[INPUT DATA]:
━━━━

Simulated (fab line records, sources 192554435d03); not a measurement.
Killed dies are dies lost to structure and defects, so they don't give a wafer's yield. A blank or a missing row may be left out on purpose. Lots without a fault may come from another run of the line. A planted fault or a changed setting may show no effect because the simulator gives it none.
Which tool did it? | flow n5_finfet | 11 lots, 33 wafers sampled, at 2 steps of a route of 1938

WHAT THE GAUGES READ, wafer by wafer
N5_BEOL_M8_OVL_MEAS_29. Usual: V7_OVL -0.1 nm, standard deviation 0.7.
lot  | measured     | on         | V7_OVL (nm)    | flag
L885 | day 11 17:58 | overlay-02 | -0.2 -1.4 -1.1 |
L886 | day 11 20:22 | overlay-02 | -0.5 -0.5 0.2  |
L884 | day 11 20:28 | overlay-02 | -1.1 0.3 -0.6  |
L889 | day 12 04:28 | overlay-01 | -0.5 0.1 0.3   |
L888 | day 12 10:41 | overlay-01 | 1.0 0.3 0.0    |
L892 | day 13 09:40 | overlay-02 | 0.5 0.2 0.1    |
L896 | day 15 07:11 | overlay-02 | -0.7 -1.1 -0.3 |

━━━━

[WORK TASK]: Repeat the material word for word, with no line missing.

[RESPONSE BOX]:
Simulated (fab line records, sources 192554435d03); not a measurement.
Killed dies are dies lost to structure and defects, so they don't give a wafer's yield. A blank or a missing row may be left out on purpose. Lots without a fault may come from another run of the line. A planted fault or a changed setting may show no effect because the simulator gives it none.
Which tool did it? | flow n5_finfet | 11 lots, 33 wafers sampled, at 2 steps of a route of 1938

WHAT THE GAUGES READ, wafer by wafer
N5_BEOL_M8_OVL_MEAS_29. Usual: V7_OVL -0.1 nm, standard deviation 0.7.
lot  | measured     | on         | V7_OVL (nm)    | flag
L885 | day 11 17:58 | overlay-02 | -0.2 -1.4 -1.1 |
L886 | day 11 20:22 | overlay-02 | -0.5 -0.5 0.2  |
L884 | day 11 20:28 | overlay-02 | -1.1 0.3 -0.6  |
L889 | day 12 04:28 | overlay-01 | -0.5 0.1 0.3   |
L888 | day 12 10:41 | overlay-01 | 1.0 0.3 0.0    |
L892 | day 13 09:40 | overlay-02 | 0.5 0.2 0.1    |
L896 | day 15 07:11 | overlay-02 | -0.7 -1.1 -0.3 |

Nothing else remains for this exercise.